■ ■ ■ ■ ■ ■ ■

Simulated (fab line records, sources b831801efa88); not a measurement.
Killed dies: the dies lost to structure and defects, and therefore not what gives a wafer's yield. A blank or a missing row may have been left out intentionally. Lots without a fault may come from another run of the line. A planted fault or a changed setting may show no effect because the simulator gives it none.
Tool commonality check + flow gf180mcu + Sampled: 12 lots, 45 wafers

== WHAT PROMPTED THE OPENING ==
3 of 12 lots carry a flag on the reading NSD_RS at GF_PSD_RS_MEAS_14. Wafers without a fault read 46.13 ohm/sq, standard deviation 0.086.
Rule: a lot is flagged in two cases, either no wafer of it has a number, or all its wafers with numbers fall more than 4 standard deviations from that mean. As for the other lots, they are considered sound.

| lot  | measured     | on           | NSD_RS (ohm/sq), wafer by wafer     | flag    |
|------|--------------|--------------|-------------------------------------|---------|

■ ■ ■ ■ ■ ■ ■

Brief. Output only the lines from the top of the entries through the one holding "Killed dies: the", copied exactly.

Expected answer.
Simulated (fab line records, sources b831801efa88); not a measurement.
Killed dies: the dies lost to structure and defects, and therefore not what gives a wafer's yield. A blank or a missing row may have been left out intentionally. Lots without a fault may come from another run of the line. A planted fault or a changed setting may show no effect because the simulator gives it none.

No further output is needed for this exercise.